Set down exactly the first line of the entries and every line after it, through the line with "The cross-section shown".

^^^^^^^^^^^^^^^^

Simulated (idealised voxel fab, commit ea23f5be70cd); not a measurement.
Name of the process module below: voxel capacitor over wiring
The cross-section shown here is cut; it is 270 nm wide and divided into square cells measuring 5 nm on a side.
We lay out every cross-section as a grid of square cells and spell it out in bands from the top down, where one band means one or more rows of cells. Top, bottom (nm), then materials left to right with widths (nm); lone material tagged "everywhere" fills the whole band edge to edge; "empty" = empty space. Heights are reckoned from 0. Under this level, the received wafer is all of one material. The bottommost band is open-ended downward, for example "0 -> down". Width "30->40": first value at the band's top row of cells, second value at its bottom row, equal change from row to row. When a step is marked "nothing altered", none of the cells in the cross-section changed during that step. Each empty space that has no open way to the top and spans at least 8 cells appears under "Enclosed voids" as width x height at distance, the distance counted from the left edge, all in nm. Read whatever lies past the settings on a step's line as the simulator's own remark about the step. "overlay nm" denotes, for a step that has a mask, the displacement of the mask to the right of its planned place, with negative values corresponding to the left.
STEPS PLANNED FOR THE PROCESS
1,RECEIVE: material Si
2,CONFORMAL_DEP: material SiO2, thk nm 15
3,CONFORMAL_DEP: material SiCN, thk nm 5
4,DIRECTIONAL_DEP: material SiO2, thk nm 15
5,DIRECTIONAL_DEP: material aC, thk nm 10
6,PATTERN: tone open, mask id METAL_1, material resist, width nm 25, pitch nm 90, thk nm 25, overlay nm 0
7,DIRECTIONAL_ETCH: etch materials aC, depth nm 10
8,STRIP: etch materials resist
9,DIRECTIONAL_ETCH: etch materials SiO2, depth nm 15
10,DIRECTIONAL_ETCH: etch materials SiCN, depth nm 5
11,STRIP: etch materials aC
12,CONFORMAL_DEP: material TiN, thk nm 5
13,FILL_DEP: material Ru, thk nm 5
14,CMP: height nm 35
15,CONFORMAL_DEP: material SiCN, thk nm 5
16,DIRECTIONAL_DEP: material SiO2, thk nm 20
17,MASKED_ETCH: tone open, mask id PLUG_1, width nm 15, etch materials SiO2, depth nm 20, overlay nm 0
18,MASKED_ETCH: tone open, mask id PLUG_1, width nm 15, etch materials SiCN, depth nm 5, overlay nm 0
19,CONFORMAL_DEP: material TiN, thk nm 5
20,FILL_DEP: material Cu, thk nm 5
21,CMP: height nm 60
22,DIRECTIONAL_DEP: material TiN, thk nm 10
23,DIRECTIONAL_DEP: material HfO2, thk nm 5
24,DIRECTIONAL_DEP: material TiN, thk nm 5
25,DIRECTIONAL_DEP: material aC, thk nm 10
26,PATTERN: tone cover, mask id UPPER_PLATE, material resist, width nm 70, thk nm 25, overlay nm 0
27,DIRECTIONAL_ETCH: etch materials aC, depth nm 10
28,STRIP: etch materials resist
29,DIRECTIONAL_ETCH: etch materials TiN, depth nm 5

^^^^^^^^^^^^^^^^

# Task solution:
Simulated (idealised voxel fab, commit ea23f5be70cd); not a measurement.
Name of the process module below: voxel capacitor over wiring
The cross-section shown here is cut; it is 270 nm wide and divided into square cells measuring 5 nm on a side.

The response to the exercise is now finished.